Requirement: What follows is a block of records; reproduce all of it verbatim.

Data provided:
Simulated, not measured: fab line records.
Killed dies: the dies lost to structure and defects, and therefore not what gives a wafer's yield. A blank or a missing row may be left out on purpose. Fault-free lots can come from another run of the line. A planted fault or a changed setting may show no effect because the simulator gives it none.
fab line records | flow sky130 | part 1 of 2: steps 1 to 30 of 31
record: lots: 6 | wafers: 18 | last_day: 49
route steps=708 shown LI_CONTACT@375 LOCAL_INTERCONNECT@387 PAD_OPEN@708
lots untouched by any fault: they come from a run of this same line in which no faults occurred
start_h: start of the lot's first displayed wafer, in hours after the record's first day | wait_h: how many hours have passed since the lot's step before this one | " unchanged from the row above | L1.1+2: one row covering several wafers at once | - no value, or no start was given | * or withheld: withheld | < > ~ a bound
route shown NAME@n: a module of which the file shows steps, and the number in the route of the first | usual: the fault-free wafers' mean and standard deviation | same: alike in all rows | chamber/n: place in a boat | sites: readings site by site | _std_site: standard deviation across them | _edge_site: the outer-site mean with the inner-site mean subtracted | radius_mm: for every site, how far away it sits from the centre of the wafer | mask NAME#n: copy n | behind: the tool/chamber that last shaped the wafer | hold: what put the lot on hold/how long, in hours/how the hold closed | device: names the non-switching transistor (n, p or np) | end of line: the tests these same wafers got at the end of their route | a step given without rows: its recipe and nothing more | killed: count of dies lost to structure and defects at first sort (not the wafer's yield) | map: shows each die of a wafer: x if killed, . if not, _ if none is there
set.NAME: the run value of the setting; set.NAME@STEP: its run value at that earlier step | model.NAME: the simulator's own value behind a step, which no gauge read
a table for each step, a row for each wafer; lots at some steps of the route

Worked solution:
Simulated, not measured: fab line records.
Killed dies: the dies lost to structure and defects, and therefore not what gives a wafer's yield. A blank or a missing row may be left out on purpose. Fault-free lots can come from another run of the line. A planted fault or a changed setting may show no effect because the simulator gives it none.
fab line records | flow sky130 | part 1 of 2: steps 1 to 30 of 31
record: lots: 6 | wafers: 18 | last_day: 49
route steps=708 shown LI_CONTACT@375 LOCAL_INTERCONNECT@387 PAD_OPEN@708
lots untouched by any fault: they come from a run of this same line in which no faults occurred
start_h: start of the lot's first displayed wafer, in hours after the record's first day | wait_h: how many hours have passed since the lot's step before this one | " unchanged from the row above | L1.1+2: one row covering several wafers at once | - no value, or no start was given | * or withheld: withheld | < > ~ a bound
route shown NAME@n: a module of which the file shows steps, and the number in the route of the first | usual: the fault-free wafers' mean and standard deviation | same: alike in all rows | chamber/n: place in a boat | sites: readings site by site | _std_site: standard deviation across them | _edge_site: the outer-site mean with the inner-site mean subtracted | radius_mm: for every site, how far away it sits from the centre of the wafer | mask NAME#n: copy n | behind: the tool/chamber that last shaped the wafer | hold: what put the lot on hold/how long, in hours/how the hold closed | device: names the non-switching transistor (n, p or np) | end of line: the tests these same wafers got at the end of their route | a step given without rows: its recipe and nothing more | killed: count of dies lost to structure and defects at first sort (not the wafer's yield) | map: shows each die of a wafer: x if killed, . if not, _ if none is there
set.NAME: the run value of the setting; set.NAME@STEP: its run value at that earlier step | model.NAME: the simulator's own value behind a step, which no gauge read
a table for each step, a row for each wafer; lots at some steps of the route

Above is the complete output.